#### [Brief]
Your task is to reproduce exactly the lines that run from the beginning of the data through the line where "L995 | day 23" appears.

#### [Data extract]
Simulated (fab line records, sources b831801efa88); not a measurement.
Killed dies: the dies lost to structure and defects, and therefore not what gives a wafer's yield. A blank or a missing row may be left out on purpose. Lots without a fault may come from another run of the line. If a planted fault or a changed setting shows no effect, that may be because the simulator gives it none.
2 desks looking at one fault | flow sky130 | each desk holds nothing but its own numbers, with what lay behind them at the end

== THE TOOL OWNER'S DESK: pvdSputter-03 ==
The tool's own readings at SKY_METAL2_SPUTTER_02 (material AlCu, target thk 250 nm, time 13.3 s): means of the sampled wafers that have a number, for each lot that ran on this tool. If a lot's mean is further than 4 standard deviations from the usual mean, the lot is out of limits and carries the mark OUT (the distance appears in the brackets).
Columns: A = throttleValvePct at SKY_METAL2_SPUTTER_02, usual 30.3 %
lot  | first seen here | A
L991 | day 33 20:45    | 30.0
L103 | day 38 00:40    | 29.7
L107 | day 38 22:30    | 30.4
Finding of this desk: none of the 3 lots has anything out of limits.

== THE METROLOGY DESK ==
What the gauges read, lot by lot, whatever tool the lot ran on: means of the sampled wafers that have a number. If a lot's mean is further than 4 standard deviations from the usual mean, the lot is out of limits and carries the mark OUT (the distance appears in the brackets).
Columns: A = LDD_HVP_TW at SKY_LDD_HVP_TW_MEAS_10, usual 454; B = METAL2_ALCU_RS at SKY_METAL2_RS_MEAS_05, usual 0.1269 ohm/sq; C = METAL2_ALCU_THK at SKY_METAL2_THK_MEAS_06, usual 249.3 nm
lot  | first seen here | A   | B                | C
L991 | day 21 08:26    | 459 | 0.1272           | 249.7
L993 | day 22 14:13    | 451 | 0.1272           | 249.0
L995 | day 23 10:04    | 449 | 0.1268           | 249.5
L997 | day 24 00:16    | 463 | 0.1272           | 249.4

#### [Answer section]
Simulated (fab line records, sources b831801efa88); not a measurement.
Killed dies: the dies lost to structure and defects, and therefore not what gives a wafer's yield. A blank or a missing row may be left out on purpose. Lots without a fault may come from another run of the line. If a planted fault or a changed setting shows no effect, that may be because the simulator gives it none.
2 desks looking at one fault | flow sky130 | each desk holds nothing but its own numbers, with what lay behind them at the end

== THE TOOL OWNER'S DESK: pvdSputter-03 ==
The tool's own readings at SKY_METAL2_SPUTTER_02 (material AlCu, target thk 250 nm, time 13.3 s): means of the sampled wafers that have a number, for each lot that ran on this tool. If a lot's mean is further than 4 standard deviations from the usual mean, the lot is out of limits and carries the mark OUT (the distance appears in the brackets).
Columns: A = throttleValvePct at SKY_METAL2_SPUTTER_02, usual 30.3 %
lot  | first seen here | A
L991 | day 33 20:45    | 30.0
L103 | day 38 00:40    | 29.7
L107 | day 38 22:30    | 30.4
Finding of this desk: none of the 3 lots has anything out of limits.

== THE METROLOGY DESK ==
What the gauges read, lot by lot, whatever tool the lot ran on: means of the sampled wafers that have a number. If a lot's mean is further than 4 standard deviations from the usual mean, the lot is out of limits and carries the mark OUT (the distance appears in the brackets).
Columns: A = LDD_HVP_TW at SKY_LDD_HVP_TW_MEAS_10, usual 454; B = METAL2_ALCU_RS at SKY_METAL2_RS_MEAS_05, usual 0.1269 ohm/sq; C = METAL2_ALCU_THK at SKY_METAL2_THK_MEAS_06, usual 249.3 nm
lot  | first seen here | A   | B                | C
L991 | day 21 08:26    | 459 | 0.1272           | 249.7
L993 | day 22 14:13    | 451 | 0.1272           | 249.0
L995 | day 23 10:04    | 449 | 0.1268           | 249.5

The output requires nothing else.